§ Work item:
Could you retype every entry below exactly as written?

§ Data section:
==============================

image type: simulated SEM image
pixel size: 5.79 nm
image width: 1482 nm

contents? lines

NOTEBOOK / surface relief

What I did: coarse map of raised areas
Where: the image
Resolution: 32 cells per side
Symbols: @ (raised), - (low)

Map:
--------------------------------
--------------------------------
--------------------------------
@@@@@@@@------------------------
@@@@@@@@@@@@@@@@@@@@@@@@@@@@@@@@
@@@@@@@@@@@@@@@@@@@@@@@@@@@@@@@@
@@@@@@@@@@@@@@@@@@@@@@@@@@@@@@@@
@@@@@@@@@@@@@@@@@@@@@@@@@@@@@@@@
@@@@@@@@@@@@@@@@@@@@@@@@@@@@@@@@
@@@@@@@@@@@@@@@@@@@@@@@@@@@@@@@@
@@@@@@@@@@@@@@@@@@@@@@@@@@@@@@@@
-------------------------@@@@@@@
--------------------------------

==============================

§ Response box:
image type: simulated SEM image
pixel size: 5.79 nm
image width: 1482 nm

contents? lines

NOTEBOOK / surface relief

What I did: coarse map of raised areas
Where: the image
Resolution: 32 cells per side
Symbols: @ (raised), - (low)

Map:
--------------------------------
--------------------------------
--------------------------------
@@@@@@@@------------------------
@@@@@@@@@@@@@@@@@@@@@@@@@@@@@@@@
@@@@@@@@@@@@@@@@@@@@@@@@@@@@@@@@
@@@@@@@@@@@@@@@@@@@@@@@@@@@@@@@@
@@@@@@@@@@@@@@@@@@@@@@@@@@@@@@@@
@@@@@@@@@@@@@@@@@@@@@@@@@@@@@@@@
@@@@@@@@@@@@@@@@@@@@@@@@@@@@@@@@
@@@@@@@@@@@@@@@@@@@@@@@@@@@@@@@@
-------------------------@@@@@@@
--------------------------------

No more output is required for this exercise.